Stored data.
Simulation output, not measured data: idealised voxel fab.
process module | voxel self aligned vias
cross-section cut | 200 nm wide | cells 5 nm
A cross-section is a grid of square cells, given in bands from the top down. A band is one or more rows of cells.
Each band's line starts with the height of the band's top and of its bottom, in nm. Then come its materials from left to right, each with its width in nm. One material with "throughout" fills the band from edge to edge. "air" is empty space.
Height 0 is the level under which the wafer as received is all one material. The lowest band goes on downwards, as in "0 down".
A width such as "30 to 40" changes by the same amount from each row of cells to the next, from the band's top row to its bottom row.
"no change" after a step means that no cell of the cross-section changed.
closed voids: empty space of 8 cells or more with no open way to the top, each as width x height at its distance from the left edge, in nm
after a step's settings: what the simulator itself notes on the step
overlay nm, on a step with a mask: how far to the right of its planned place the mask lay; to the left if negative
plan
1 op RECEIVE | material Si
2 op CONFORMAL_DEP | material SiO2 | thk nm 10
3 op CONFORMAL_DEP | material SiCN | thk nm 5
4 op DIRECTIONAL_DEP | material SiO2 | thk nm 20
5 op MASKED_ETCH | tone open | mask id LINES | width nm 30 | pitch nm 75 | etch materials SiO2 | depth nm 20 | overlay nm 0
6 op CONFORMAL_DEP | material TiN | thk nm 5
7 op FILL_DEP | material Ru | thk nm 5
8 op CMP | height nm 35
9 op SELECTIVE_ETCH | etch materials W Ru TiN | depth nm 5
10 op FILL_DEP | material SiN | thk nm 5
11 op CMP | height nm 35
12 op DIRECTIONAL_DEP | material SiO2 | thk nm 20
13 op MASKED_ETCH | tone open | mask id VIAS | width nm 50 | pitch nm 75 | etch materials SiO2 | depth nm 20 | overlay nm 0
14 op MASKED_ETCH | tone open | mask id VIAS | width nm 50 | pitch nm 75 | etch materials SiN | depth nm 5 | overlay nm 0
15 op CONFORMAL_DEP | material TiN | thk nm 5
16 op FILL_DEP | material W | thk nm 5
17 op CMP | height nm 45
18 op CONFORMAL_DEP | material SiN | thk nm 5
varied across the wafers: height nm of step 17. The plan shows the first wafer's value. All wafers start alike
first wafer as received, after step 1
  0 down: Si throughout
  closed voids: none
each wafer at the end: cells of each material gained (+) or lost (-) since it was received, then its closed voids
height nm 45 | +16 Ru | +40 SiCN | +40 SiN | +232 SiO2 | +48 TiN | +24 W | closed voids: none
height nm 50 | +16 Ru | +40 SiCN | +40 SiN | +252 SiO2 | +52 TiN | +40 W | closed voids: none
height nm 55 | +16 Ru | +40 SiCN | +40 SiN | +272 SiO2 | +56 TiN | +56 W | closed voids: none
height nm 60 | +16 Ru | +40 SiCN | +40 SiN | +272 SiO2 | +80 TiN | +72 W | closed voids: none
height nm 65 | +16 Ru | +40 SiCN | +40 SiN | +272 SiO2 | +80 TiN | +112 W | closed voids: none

Work order. Retype the listing from its first line onward, stopping after the line that contains "the cross-section changed." has been retyped in full.

Task answer.
Simulation output, not measured data: idealised voxel fab.
process module | voxel self aligned vias
cross-section cut | 200 nm wide | cells 5 nm
A cross-section is a grid of square cells, given in bands from the top down. A band is one or more rows of cells.
Each band's line starts with the height of the band's top and of its bottom, in nm. Then come its materials from left to right, each with its width in nm. One material with "throughout" fills the band from edge to edge. "air" is empty space.
Height 0 is the level under which the wafer as received is all one material. The lowest band goes on downwards, as in "0 down".
A width such as "30 to 40" changes by the same amount from each row of cells to the next, from the band's top row to its bottom row.
"no change" after a step means that no cell of the cross-section changed.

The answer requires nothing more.